........

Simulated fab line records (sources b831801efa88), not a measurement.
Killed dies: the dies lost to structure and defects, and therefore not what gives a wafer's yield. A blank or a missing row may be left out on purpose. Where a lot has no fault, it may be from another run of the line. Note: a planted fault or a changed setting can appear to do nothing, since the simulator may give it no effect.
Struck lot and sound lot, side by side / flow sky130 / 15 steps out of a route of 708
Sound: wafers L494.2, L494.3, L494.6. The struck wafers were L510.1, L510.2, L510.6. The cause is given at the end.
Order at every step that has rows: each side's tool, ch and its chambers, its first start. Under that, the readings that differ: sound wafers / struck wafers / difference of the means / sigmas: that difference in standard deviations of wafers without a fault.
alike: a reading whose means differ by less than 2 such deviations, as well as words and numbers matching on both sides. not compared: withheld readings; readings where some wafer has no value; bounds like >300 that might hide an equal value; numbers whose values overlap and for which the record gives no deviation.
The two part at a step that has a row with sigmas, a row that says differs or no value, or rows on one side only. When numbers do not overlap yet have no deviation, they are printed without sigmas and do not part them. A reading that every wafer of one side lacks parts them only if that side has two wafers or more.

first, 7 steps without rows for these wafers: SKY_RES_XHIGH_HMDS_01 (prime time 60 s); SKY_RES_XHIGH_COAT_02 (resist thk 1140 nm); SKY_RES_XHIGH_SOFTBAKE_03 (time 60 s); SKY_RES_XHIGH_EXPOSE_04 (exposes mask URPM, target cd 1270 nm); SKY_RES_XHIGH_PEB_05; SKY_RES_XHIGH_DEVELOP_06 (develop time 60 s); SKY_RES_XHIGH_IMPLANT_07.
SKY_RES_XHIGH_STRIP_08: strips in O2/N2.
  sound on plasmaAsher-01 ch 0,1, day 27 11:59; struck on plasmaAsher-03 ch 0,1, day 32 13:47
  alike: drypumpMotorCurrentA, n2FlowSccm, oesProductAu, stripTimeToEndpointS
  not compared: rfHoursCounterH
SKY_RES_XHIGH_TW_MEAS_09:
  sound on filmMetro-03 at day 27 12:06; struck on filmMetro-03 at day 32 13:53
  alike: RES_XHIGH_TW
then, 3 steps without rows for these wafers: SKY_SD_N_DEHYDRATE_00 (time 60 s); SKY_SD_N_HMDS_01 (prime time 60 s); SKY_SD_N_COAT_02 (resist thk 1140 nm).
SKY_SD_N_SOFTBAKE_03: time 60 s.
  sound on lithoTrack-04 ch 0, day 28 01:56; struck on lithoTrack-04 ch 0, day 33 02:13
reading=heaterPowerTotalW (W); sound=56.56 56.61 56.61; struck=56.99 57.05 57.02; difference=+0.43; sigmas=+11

........

Task item » Print the listing above from its first line through the line with "alike: a reading", and stop there.

Exercise answer »
Simulated fab line records (sources b831801efa88), not a measurement.
Killed dies: the dies lost to structure and defects, and therefore not what gives a wafer's yield. A blank or a missing row may be left out on purpose. Where a lot has no fault, it may be from another run of the line. Note: a planted fault or a changed setting can appear to do nothing, since the simulator may give it no effect.
Struck lot and sound lot, side by side / flow sky130 / 15 steps out of a route of 708
Sound: wafers L494.2, L494.3, L494.6. The struck wafers were L510.1, L510.2, L510.6. The cause is given at the end.
Order at every step that has rows: each side's tool, ch and its chambers, its first start. Under that, the readings that differ: sound wafers / struck wafers / difference of the means / sigmas: that difference in standard deviations of wafers without a fault.
alike: a reading whose means differ by less than 2 such deviations, as well as words and numbers matching on both sides. not compared: withheld readings; readings where some wafer has no value; bounds like >300 that might hide an equal value; numbers whose values overlap and for which the record gives no deviation.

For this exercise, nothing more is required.